WORK INSTRUCTION:
Every line below should be set down exactly as it appears.

EXTRACTED ENTRIES:
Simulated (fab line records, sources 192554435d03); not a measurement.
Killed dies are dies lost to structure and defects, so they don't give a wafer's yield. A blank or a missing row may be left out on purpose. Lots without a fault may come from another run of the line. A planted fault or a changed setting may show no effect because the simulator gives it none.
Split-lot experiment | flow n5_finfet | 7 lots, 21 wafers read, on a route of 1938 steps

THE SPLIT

RESPONSE AREA:
Simulated (fab line records, sources 192554435d03); not a measurement.
Killed dies are dies lost to structure and defects, so they don't give a wafer's yield. A blank or a missing row may be left out on purpose. Lots without a fault may come from another run of the line. A planted fault or a changed setting may show no effect because the simulator gives it none.
Split-lot experiment | flow n5_finfet | 7 lots, 21 wafers read, on a route of 1938 steps

THE SPLIT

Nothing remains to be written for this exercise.